◆ WORK ORDER
The whole answer is the data below, retyped exactly.

◆ DATA RECORDS
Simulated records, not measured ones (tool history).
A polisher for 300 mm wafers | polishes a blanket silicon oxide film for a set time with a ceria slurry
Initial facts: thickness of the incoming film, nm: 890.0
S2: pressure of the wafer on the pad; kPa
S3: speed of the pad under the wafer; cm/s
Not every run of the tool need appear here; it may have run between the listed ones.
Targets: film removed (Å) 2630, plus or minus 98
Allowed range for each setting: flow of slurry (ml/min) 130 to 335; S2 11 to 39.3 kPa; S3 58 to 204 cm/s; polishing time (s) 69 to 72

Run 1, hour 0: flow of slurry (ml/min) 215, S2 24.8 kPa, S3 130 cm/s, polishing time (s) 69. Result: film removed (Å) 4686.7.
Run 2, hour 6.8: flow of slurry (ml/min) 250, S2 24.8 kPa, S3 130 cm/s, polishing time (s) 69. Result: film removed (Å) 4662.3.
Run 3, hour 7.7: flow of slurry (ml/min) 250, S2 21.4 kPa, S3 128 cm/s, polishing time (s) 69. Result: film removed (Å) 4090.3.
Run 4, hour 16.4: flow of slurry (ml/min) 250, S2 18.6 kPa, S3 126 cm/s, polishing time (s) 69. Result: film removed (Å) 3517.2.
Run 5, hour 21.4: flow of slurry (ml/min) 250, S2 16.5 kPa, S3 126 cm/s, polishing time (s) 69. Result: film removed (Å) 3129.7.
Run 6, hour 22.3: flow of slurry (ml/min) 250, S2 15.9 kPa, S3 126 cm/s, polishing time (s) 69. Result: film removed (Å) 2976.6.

◆ YOUR SOLUTION
Simulated records, not measured ones (tool history).
A polisher for 300 mm wafers | polishes a blanket silicon oxide film for a set time with a ceria slurry
Initial facts: thickness of the incoming film, nm: 890.0
S2: pressure of the wafer on the pad; kPa
S3: speed of the pad under the wafer; cm/s
Not every run of the tool need appear here; it may have run between the listed ones.
Targets: film removed (Å) 2630, plus or minus 98
Allowed range for each setting: flow of slurry (ml/min) 130 to 335; S2 11 to 39.3 kPa; S3 58 to 204 cm/s; polishing time (s) 69 to 72

Run 1, hour 0: flow of slurry (ml/min) 215, S2 24.8 kPa, S3 130 cm/s, polishing time (s) 69. Result: film removed (Å) 4686.7.
Run 2, hour 6.8: flow of slurry (ml/min) 250, S2 24.8 kPa, S3 130 cm/s, polishing time (s) 69. Result: film removed (Å) 4662.3.
Run 3, hour 7.7: flow of slurry (ml/min) 250, S2 21.4 kPa, S3 128 cm/s, polishing time (s) 69. Result: film removed (Å) 4090.3.
Run 4, hour 16.4: flow of slurry (ml/min) 250, S2 18.6 kPa, S3 126 cm/s, polishing time (s) 69. Result: film removed (Å) 3517.2.
Run 5, hour 21.4: flow of slurry (ml/min) 250, S2 16.5 kPa, S3 126 cm/s, polishing time (s) 69. Result: film removed (Å) 3129.7.
Run 6, hour 22.3: flow of slurry (ml/min) 250, S2 15.9 kPa, S3 126 cm/s, polishing time (s) 69. Result: film removed (Å) 2976.6.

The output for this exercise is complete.